* Extracted information *
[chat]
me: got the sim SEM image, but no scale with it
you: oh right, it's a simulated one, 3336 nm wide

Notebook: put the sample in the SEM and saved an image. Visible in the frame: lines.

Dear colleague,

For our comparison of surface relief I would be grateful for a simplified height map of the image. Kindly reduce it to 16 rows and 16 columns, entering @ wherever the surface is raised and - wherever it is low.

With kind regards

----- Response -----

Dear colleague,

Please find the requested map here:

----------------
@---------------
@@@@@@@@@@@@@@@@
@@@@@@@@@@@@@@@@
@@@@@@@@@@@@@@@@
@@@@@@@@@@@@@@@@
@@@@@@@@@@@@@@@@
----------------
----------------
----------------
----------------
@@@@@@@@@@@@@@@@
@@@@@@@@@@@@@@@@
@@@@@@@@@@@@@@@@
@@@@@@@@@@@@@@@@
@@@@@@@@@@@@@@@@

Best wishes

* Assignment *
Write out the listing's lines exactly, from its first line through the line that contains "For our comparison", and stop there.

* Expected answer *
[chat]
me: got the sim SEM image, but no scale with it
you: oh right, it's a simulated one, 3336 nm wide

Notebook: put the sample in the SEM and saved an image. Visible in the frame: lines.

Dear colleague,

For our comparison of surface relief I would be grateful for a simplified height map of the image. Kindly reduce it to 16 rows and 16 columns, entering @ wherever the surface is raised and - wherever it is low.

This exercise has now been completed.